══════════════════════════════
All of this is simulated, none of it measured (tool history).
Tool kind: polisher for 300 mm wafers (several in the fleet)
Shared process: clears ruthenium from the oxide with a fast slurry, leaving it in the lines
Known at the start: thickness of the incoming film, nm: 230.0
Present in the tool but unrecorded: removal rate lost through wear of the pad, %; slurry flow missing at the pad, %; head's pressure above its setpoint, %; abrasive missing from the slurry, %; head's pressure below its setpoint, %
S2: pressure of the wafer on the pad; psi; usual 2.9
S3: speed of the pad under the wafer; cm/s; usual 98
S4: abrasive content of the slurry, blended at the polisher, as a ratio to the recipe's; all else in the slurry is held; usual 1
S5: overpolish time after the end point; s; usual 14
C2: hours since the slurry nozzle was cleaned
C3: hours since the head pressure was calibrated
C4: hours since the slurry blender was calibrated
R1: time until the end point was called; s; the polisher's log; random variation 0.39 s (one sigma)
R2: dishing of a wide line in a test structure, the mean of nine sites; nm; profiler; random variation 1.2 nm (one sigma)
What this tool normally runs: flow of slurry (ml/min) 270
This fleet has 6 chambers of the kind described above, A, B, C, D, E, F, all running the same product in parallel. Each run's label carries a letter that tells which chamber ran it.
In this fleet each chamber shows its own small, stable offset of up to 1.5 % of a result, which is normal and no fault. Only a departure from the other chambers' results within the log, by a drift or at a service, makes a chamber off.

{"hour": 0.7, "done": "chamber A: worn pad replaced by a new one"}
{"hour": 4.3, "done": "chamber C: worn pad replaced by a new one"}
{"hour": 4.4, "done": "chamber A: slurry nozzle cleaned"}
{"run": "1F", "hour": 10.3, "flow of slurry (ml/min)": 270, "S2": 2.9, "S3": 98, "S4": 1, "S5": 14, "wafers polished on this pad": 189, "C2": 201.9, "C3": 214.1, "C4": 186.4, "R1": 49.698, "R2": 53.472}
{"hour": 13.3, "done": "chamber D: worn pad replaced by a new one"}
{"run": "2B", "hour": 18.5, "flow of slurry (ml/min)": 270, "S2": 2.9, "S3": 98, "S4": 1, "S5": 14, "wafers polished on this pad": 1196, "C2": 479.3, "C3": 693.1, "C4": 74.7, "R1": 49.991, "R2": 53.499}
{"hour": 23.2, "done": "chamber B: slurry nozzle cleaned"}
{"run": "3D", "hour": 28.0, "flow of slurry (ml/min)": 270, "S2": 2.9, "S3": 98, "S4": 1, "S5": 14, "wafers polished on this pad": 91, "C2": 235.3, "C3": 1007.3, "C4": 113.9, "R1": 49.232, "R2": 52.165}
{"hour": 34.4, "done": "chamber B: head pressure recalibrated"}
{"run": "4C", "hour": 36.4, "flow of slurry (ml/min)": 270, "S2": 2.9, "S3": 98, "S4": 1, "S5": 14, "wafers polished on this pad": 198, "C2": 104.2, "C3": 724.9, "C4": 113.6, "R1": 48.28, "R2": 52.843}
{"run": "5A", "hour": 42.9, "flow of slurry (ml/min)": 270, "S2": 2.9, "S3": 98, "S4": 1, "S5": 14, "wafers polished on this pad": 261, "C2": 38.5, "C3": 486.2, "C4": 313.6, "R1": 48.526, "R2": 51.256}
══════════════════════════════

**REQUIRED ACTION**
Stopping at the line containing "What this tool", please repeat exactly every line from the very start of the entries, that line included, and nothing more.

**PROBLEM SOLUTION**
All of this is simulated, none of it measured (tool history).
Tool kind: polisher for 300 mm wafers (several in the fleet)
Shared process: clears ruthenium from the oxide with a fast slurry, leaving it in the lines
Known at the start: thickness of the incoming film, nm: 230.0
Present in the tool but unrecorded: removal rate lost through wear of the pad, %; slurry flow missing at the pad, %; head's pressure above its setpoint, %; abrasive missing from the slurry, %; head's pressure below its setpoint, %
S2: pressure of the wafer on the pad; psi; usual 2.9
S3: speed of the pad under the wafer; cm/s; usual 98
S4: abrasive content of the slurry, blended at the polisher, as a ratio to the recipe's; all else in the slurry is held; usual 1
S5: overpolish time after the end point; s; usual 14
C2: hours since the slurry nozzle was cleaned
C3: hours since the head pressure was calibrated
C4: hours since the slurry blender was calibrated
R1: time until the end point was called; s; the polisher's log; random variation 0.39 s (one sigma)
R2: dishing of a wide line in a test structure, the mean of nine sites; nm; profiler; random variation 1.2 nm (one sigma)
What this tool normally runs: flow of slurry (ml/min) 270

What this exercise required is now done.